_Assigned task_
In the records that follow, find the line with "Machine: single-wafer lamp-heated"; from there, retype every line exactly through the line with "This log may", which also belongs to the answer.

_Data supplied_
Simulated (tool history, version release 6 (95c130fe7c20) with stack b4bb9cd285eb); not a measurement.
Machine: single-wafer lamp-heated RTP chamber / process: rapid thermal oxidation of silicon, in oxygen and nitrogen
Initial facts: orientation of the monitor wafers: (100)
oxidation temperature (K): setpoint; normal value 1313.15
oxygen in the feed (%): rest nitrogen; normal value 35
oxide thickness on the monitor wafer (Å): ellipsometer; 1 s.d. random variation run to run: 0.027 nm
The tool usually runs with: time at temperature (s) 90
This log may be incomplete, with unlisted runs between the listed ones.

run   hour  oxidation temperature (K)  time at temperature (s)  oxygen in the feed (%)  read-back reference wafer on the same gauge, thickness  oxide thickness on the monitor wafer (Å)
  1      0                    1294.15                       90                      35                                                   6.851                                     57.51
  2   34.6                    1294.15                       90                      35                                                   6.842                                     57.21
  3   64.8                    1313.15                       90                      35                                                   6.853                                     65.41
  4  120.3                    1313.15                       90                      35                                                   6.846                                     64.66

_Written reply_
Machine: single-wafer lamp-heated RTP chamber / process: rapid thermal oxidation of silicon, in oxygen and nitrogen
Initial facts: orientation of the monitor wafers: (100)
oxidation temperature (K): setpoint; normal value 1313.15
oxygen in the feed (%): rest nitrogen; normal value 35
oxide thickness on the monitor wafer (Å): ellipsometer; 1 s.d. random variation run to run: 0.027 nm
The tool usually runs with: time at temperature (s) 90
This log may be incomplete, with unlisted runs between the listed ones.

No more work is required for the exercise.